[[ Extracted information open ]]

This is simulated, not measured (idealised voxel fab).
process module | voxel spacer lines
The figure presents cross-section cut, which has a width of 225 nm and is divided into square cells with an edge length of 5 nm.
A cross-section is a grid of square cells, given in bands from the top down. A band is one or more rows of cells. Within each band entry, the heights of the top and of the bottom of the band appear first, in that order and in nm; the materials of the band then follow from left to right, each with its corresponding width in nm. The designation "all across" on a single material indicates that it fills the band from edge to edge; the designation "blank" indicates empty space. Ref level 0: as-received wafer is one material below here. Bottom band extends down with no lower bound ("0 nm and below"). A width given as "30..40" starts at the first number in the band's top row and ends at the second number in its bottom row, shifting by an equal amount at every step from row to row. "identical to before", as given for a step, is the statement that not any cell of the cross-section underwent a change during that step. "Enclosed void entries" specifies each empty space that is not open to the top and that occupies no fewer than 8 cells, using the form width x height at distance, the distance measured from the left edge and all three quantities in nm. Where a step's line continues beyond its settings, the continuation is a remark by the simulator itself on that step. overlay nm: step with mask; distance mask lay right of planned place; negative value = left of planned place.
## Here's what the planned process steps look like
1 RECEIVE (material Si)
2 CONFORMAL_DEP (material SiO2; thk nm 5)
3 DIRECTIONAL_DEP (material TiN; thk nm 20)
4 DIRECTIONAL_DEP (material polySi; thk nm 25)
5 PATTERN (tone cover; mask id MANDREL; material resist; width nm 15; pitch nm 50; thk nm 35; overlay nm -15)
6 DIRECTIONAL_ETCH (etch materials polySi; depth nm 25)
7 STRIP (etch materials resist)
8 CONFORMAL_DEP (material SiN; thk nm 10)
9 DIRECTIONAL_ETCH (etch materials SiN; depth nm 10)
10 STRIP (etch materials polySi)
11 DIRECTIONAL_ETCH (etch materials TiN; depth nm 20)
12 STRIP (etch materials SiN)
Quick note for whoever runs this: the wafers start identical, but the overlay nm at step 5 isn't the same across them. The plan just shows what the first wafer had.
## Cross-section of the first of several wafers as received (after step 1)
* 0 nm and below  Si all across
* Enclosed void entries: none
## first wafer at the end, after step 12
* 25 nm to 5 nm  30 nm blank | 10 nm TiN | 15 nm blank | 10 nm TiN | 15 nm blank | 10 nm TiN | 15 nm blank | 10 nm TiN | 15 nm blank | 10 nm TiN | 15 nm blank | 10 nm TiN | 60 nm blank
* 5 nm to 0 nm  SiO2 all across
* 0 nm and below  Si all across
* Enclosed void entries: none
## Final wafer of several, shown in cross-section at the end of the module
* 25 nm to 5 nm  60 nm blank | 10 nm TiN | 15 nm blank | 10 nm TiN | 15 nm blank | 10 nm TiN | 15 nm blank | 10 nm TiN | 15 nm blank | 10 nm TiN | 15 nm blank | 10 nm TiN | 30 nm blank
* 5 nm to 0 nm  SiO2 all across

[[ Extracted information closed ]]

*Work instruction:*
Taking the line with "3 DIRECTIONAL_DEP (material TiN; thk nm 20)" as the first and the line with "Quick note for" as the last, retype that stretch of the data above exactly, with no other lines.

*Answer area:*
3 DIRECTIONAL_DEP (material TiN; thk nm 20)
4 DIRECTIONAL_DEP (material polySi; thk nm 25)
5 PATTERN (tone cover; mask id MANDREL; material resist; width nm 15; pitch nm 50; thk nm 35; overlay nm -15)
6 DIRECTIONAL_ETCH (etch materials polySi; depth nm 25)
7 STRIP (etch materials resist)
8 CONFORMAL_DEP (material SiN; thk nm 10)
9 DIRECTIONAL_ETCH (etch materials SiN; depth nm 10)
10 STRIP (etch materials polySi)
11 DIRECTIONAL_ETCH (etch materials TiN; depth nm 20)
12 STRIP (etch materials SiN)
Quick note for whoever runs this: the wafers start identical, but the overlay nm at step 5 isn't the same across them. The plan just shows what the first wafer had.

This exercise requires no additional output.